SUPPLIED RECORDS:
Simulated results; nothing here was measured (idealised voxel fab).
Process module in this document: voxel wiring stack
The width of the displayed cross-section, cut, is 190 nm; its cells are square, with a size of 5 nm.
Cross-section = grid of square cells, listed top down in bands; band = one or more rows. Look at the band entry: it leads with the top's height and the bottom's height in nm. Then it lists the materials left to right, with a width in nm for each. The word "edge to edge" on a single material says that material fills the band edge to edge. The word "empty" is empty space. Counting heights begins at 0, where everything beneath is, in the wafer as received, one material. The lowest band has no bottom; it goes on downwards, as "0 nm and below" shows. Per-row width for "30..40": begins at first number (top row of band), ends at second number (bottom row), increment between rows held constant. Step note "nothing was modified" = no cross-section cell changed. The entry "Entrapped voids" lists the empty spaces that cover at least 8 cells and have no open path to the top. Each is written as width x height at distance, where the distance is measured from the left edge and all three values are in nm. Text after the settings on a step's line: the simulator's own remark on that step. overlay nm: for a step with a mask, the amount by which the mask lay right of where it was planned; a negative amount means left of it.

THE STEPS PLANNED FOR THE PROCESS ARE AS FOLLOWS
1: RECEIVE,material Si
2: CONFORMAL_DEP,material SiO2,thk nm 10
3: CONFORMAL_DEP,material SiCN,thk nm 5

REQUIRED ACTION: The first line of the listing above through the line containing "The width of": print exactly that, both ends included.

SOLUTION:
Simulated results; nothing here was measured (idealised voxel fab).
Process module in this document: voxel wiring stack
The width of the displayed cross-section, cut, is 190 nm; its cells are square, with a size of 5 nm.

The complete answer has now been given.